==== Data extracts

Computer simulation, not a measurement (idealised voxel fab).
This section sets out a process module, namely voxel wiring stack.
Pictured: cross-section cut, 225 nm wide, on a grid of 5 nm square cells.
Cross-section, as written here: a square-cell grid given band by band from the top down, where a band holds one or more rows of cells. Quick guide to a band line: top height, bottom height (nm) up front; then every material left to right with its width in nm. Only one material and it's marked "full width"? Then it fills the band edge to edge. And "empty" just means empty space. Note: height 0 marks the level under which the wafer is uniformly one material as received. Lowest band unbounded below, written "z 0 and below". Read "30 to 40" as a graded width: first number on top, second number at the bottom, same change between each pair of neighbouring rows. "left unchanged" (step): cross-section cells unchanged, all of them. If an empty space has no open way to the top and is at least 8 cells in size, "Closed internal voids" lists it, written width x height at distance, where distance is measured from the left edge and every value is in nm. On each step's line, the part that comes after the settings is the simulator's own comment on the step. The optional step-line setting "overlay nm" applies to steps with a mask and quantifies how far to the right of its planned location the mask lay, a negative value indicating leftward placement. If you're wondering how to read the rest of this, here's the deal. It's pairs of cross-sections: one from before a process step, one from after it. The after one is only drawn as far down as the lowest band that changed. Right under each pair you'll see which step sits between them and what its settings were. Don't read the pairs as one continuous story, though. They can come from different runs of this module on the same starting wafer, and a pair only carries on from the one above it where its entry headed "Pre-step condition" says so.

========

▶ _Assignment_:
Copy exactly the lines from the top of the entries through the line with "Pictured: cross-section cut, 225" in it, please, keeping both ends and adding nothing.

▶ _Answer box_:
Computer simulation, not a measurement (idealised voxel fab).
This section sets out a process module, namely voxel wiring stack.
Pictured: cross-section cut, 225 nm wide, on a grid of 5 nm square cells.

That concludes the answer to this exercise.